All lines before the one containing "A cross-section is", plus that line itself, are to be printed exactly as they appear below.

########

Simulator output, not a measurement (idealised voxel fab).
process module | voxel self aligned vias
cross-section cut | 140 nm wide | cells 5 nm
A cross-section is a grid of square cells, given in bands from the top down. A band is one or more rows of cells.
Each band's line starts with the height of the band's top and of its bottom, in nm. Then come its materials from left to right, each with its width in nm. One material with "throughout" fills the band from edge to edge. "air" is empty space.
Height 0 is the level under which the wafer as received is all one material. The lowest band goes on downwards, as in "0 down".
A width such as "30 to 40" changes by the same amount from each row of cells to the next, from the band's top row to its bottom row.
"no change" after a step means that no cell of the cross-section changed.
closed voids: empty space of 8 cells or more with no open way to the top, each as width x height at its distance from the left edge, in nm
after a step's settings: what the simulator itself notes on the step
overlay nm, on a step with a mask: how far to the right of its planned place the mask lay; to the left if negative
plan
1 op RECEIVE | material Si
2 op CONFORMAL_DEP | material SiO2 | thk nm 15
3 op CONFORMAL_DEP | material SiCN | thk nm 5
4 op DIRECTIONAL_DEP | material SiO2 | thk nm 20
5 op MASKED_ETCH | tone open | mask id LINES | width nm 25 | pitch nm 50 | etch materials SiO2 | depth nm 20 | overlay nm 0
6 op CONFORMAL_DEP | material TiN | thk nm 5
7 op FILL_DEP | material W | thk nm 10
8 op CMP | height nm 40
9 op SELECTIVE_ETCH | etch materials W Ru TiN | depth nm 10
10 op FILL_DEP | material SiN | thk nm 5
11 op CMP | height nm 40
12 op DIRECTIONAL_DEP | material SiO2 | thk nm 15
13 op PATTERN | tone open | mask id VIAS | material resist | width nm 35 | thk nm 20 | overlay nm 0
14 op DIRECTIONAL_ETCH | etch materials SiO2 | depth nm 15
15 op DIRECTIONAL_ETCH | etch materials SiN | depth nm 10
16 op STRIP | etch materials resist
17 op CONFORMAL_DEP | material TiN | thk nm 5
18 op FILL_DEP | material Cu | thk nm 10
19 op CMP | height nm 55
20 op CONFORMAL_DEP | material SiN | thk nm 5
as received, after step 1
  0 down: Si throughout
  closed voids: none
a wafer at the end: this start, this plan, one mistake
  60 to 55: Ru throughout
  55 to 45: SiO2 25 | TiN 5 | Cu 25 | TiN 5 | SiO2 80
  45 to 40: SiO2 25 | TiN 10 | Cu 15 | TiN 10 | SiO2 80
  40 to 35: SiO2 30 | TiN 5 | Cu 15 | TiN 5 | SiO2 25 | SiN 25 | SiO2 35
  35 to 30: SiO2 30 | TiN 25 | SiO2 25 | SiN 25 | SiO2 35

########

Worked solution>
Simulator output, not a measurement (idealised voxel fab).
process module | voxel self aligned vias
cross-section cut | 140 nm wide | cells 5 nm
A cross-section is a grid of square cells, given in bands from the top down. A band is one or more rows of cells.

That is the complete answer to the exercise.